**Source material:**
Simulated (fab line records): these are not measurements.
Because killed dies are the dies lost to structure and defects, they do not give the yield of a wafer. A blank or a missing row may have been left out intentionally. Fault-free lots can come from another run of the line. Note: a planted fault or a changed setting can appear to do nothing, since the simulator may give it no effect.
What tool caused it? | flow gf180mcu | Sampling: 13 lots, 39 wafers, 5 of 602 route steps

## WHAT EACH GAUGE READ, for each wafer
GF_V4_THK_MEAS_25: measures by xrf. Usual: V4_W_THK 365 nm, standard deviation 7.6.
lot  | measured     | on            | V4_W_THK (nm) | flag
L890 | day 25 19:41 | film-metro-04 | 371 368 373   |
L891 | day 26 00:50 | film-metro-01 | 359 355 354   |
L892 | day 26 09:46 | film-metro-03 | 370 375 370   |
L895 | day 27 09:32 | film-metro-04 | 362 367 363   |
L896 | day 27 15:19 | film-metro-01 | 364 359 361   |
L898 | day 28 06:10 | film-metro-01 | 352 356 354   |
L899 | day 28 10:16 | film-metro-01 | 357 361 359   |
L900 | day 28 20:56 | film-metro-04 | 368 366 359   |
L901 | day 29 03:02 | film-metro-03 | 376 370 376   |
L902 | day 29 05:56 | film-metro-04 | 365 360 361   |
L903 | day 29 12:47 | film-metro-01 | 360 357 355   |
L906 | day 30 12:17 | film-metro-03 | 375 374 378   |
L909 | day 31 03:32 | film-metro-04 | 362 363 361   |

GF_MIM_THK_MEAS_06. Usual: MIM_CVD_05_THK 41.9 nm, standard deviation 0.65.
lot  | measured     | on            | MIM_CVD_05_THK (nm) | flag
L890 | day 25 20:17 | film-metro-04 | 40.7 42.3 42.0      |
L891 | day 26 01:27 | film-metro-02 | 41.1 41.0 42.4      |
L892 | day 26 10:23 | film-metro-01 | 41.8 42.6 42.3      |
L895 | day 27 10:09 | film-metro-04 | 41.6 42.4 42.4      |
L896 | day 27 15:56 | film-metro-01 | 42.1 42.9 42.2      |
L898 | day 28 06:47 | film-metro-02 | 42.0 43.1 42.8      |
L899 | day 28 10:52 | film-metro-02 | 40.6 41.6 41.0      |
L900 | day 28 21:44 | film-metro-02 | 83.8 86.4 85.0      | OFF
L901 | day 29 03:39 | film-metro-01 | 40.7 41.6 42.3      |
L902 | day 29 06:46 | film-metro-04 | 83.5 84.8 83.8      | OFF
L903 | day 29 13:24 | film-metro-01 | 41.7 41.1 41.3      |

**Activity:** Please give back exactly the lines of the listing above that run from the one containing "L900 | day 28 20:56" through the one containing "L899 | day 28 10:52", and only those.

**Task output:**
L900 | day 28 20:56 | film-metro-04 | 368 366 359   |
L901 | day 29 03:02 | film-metro-03 | 376 370 376   |
L902 | day 29 05:56 | film-metro-04 | 365 360 361   |
L903 | day 29 12:47 | film-metro-01 | 360 357 355   |
L906 | day 30 12:17 | film-metro-03 | 375 374 378   |
L909 | day 31 03:32 | film-metro-04 | 362 363 361   |

GF_MIM_THK_MEAS_06. Usual: MIM_CVD_05_THK 41.9 nm, standard deviation 0.65.
lot  | measured     | on            | MIM_CVD_05_THK (nm) | flag
L890 | day 25 20:17 | film-metro-04 | 40.7 42.3 42.0      |
L891 | day 26 01:27 | film-metro-02 | 41.1 41.0 42.4      |
L892 | day 26 10:23 | film-metro-01 | 41.8 42.6 42.3      |
L895 | day 27 10:09 | film-metro-04 | 41.6 42.4 42.4      |
L896 | day 27 15:56 | film-metro-01 | 42.1 42.9 42.2      |
L898 | day 28 06:47 | film-metro-02 | 42.0 43.1 42.8      |
L899 | day 28 10:52 | film-metro-02 | 40.6 41.6 41.0      |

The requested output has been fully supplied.